■ Data provided ■
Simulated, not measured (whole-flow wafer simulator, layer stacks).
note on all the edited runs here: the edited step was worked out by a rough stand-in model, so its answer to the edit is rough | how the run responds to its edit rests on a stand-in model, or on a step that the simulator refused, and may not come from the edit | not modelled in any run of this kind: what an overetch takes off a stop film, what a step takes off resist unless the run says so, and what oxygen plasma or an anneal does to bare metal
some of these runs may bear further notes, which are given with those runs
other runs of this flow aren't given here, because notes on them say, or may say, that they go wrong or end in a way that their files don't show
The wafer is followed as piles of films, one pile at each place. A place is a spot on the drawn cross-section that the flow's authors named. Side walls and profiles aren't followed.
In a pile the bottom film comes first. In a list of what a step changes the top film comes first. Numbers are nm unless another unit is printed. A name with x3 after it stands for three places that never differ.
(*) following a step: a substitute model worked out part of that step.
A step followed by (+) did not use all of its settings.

■ Action item ■
Print out all the entries precisely as written.

■ Result ■
Simulated, not measured (whole-flow wafer simulator, layer stacks).
note on all the edited runs here: the edited step was worked out by a rough stand-in model, so its answer to the edit is rough | how the run responds to its edit rests on a stand-in model, or on a step that the simulator refused, and may not come from the edit | not modelled in any run of this kind: what an overetch takes off a stop film, what a step takes off resist unless the run says so, and what oxygen plasma or an anneal does to bare metal
some of these runs may bear further notes, which are given with those runs
other runs of this flow aren't given here, because notes on them say, or may say, that they go wrong or end in a way that their files don't show
The wafer is followed as piles of films, one pile at each place. A place is a spot on the drawn cross-section that the flow's authors named. Side walls and profiles aren't followed.
In a pile the bottom film comes first. In a list of what a step changes the top film comes first. Numbers are nm unless another unit is printed. A name with x3 after it stands for three places that never differ.
(*) following a step: a substitute model worked out part of that step.
A step followed by (+) did not use all of its settings.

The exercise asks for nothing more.